**Data section**:
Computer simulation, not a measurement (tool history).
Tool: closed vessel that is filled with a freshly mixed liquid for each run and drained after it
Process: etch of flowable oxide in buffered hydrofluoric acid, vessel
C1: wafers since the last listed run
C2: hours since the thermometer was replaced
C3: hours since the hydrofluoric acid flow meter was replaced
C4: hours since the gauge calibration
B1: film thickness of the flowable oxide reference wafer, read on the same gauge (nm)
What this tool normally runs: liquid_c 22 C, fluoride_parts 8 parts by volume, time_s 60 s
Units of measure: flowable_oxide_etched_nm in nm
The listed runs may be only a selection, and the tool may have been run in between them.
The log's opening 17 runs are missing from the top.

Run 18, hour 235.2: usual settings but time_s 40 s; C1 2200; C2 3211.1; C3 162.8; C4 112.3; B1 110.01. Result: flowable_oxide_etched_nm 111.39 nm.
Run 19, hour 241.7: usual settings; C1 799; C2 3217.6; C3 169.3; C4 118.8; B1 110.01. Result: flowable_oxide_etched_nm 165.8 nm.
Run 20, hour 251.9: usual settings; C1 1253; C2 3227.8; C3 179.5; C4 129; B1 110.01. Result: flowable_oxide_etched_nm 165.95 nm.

**Action item**:
Your answer must be the lines from the first line of the records through the line containing "Run 19, hour", copied exactly.

**Problem solution**:
Computer simulation, not a measurement (tool history).
Tool: closed vessel that is filled with a freshly mixed liquid for each run and drained after it
Process: etch of flowable oxide in buffered hydrofluoric acid, vessel
C1: wafers since the last listed run
C2: hours since the thermometer was replaced
C3: hours since the hydrofluoric acid flow meter was replaced
C4: hours since the gauge calibration
B1: film thickness of the flowable oxide reference wafer, read on the same gauge (nm)
What this tool normally runs: liquid_c 22 C, fluoride_parts 8 parts by volume, time_s 60 s
Units of measure: flowable_oxide_etched_nm in nm
The listed runs may be only a selection, and the tool may have been run in between them.
The log's opening 17 runs are missing from the top.

Run 18, hour 235.2: usual settings but time_s 40 s; C1 2200; C2 3211.1; C3 162.8; C4 112.3; B1 110.01. Result: flowable_oxide_etched_nm 111.39 nm.
Run 19, hour 241.7: usual settings; C1 799; C2 3217.6; C3 169.3; C4 118.8; B1 110.01. Result: flowable_oxide_etched_nm 165.8 nm.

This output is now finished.